*ACTION ITEM:* Look at the entries below and restate word for word the lines from the first through the one that has "start_h: start of".

*GIVEN RECORDS:*
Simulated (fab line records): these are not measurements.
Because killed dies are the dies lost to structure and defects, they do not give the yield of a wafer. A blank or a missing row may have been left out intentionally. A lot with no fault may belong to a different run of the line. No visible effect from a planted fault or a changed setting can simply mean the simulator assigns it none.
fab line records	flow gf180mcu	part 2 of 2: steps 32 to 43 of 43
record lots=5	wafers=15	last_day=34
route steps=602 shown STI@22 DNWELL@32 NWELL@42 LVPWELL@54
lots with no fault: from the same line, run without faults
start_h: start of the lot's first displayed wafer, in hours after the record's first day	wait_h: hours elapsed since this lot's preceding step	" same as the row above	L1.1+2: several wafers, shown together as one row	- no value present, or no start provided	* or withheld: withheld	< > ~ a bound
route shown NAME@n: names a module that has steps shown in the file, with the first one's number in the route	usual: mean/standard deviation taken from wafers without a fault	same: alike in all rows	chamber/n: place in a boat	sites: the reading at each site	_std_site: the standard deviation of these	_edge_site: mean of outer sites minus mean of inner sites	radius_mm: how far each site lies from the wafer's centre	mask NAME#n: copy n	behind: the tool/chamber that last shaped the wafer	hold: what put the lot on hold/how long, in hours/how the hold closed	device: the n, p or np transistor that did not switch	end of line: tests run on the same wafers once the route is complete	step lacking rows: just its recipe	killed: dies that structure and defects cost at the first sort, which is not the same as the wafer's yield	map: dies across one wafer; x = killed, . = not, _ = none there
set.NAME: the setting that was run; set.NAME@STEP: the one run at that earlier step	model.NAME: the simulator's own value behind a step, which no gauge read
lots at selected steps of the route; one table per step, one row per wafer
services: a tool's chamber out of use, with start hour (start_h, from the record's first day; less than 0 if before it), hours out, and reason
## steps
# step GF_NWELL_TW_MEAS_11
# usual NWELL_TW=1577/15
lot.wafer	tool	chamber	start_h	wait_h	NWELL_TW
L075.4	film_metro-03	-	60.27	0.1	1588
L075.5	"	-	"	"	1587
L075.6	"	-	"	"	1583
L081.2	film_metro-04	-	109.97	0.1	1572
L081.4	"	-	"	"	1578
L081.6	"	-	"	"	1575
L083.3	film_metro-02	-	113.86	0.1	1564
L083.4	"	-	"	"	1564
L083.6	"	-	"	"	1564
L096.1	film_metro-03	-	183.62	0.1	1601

*TASK RESULT:*
Simulated (fab line records): these are not measurements.
Because killed dies are the dies lost to structure and defects, they do not give the yield of a wafer. A blank or a missing row may have been left out intentionally. A lot with no fault may belong to a different run of the line. No visible effect from a planted fault or a changed setting can simply mean the simulator assigns it none.
fab line records	flow gf180mcu	part 2 of 2: steps 32 to 43 of 43
record lots=5	wafers=15	last_day=34
route steps=602 shown STI@22 DNWELL@32 NWELL@42 LVPWELL@54
lots with no fault: from the same line, run without faults
start_h: start of the lot's first displayed wafer, in hours after the record's first day	wait_h: hours elapsed since this lot's preceding step	" same as the row above	L1.1+2: several wafers, shown together as one row	- no value present, or no start provided	* or withheld: withheld	< > ~ a bound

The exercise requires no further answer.